════════════════════

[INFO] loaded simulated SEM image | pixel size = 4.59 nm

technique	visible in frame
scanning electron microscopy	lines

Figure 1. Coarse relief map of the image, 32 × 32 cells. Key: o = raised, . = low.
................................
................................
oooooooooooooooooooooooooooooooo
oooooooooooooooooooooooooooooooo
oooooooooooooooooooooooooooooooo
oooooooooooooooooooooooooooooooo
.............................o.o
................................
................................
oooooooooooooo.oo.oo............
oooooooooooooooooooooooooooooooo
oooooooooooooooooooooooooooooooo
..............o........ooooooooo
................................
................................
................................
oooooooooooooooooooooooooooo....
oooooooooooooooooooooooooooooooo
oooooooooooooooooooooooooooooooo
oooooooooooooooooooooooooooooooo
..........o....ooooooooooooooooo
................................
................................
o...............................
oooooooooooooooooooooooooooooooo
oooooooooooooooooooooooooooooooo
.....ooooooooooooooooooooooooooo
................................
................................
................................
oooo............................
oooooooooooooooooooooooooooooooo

════════════════════

* _TASK ITEM_:
Reproduce the entries above exactly, starting at their first line and finishing with the line that contains "oooooooooooooo.oo.oo............".

* _PROBLEM SOLUTION_:
[INFO] loaded simulated SEM image | pixel size = 4.59 nm

technique	visible in frame
scanning electron microscopy	lines

Figure 1. Coarse relief map of the image, 32 × 32 cells. Key: o = raised, . = low.
................................
................................
oooooooooooooooooooooooooooooooo
oooooooooooooooooooooooooooooooo
oooooooooooooooooooooooooooooooo
oooooooooooooooooooooooooooooooo
.............................o.o
................................
................................
oooooooooooooo.oo.oo............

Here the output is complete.